> _Brief_: Your answer should be only the lines below from the one with "microns | 0.414 |" to the one with "feature,value,unit", repeated exactly, ends included.

> _Data records_:
-.-.-

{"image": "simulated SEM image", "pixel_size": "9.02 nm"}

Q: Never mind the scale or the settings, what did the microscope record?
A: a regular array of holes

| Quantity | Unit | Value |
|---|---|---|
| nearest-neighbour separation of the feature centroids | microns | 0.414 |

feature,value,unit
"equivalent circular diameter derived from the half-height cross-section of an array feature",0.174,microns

-.-.-

> _Answer space_:
| nearest-neighbour separation of the feature centroids | microns | 0.414 |

feature,value,unit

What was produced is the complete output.